── SUPPLIED ENTRIES

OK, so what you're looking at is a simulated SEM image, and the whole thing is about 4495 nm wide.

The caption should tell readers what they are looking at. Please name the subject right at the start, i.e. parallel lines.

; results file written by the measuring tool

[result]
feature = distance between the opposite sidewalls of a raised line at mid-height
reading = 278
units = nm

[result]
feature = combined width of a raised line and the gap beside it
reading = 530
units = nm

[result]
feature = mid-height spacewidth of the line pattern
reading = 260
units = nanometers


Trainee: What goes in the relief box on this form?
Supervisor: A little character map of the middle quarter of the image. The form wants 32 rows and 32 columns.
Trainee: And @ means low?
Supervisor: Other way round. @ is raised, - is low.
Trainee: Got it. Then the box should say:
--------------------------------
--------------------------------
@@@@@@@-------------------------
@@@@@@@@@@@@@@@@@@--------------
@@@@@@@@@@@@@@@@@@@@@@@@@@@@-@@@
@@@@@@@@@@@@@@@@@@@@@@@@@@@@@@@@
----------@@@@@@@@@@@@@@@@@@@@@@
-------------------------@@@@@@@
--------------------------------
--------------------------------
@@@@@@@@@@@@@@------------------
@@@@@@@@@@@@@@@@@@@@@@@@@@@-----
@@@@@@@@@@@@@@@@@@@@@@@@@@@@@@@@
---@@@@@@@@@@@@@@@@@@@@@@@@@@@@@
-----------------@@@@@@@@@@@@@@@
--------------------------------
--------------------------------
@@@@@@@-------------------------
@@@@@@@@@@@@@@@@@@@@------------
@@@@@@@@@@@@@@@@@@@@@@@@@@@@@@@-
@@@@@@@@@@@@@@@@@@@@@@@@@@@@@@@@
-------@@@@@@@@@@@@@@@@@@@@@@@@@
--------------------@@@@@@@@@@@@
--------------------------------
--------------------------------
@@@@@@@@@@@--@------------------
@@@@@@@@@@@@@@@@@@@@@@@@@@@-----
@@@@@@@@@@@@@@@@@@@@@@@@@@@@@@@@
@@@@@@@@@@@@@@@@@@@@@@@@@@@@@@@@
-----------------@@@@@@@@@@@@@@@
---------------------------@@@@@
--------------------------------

────

Each line from the start of the records through the line holding "units = nanometers" must be returned exactly; nothing else belongs in the answer.

OK, so what you're looking at is a simulated SEM image, and the whole thing is about 4495 nm wide.

The caption should tell readers what they are looking at. Please name the subject right at the start, i.e. parallel lines.

; results file written by the measuring tool

[result]
feature = distance between the opposite sidewalls of a raised line at mid-height
reading = 278
units = nm

[result]
feature = combined width of a raised line and the gap beside it
reading = 530
units = nm

[result]
feature = mid-height spacewidth of the line pattern
reading = 260
units = nanometers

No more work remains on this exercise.